Print the listing below in its entirety, character for character.

= = = = = = =
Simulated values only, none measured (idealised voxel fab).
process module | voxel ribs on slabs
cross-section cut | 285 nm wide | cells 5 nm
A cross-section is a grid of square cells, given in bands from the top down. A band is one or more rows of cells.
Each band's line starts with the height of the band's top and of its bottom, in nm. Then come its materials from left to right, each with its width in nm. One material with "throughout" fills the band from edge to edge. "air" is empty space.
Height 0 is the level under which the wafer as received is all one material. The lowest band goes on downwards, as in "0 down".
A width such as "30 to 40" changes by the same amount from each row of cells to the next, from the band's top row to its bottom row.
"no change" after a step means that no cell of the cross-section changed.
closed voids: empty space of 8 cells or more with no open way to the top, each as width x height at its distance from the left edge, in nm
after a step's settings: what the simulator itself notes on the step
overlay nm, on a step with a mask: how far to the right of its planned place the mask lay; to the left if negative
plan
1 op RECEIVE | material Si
= = = = = = =

• SOLUTION
Simulated values only, none measured (idealised voxel fab).
process module | voxel ribs on slabs
cross-section cut | 285 nm wide | cells 5 nm
A cross-section is a grid of square cells, given in bands from the top down. A band is one or more rows of cells.
Each band's line starts with the height of the band's top and of its bottom, in nm. Then come its materials from left to right, each with its width in nm. One material with "throughout" fills the band from edge to edge. "air" is empty space.
Height 0 is the level under which the wafer as received is all one material. The lowest band goes on downwards, as in "0 down".
A width such as "30 to 40" changes by the same amount from each row of cells to the next, from the band's top row to its bottom row.
"no change" after a step means that no cell of the cross-section changed.
closed voids: empty space of 8 cells or more with no open way to the top, each as width x height at its distance from the left edge, in nm
after a step's settings: what the simulator itself notes on the step
overlay nm, on a step with a mask: how far to the right of its planned place the mask lay; to the left if negative
plan
1 op RECEIVE | material Si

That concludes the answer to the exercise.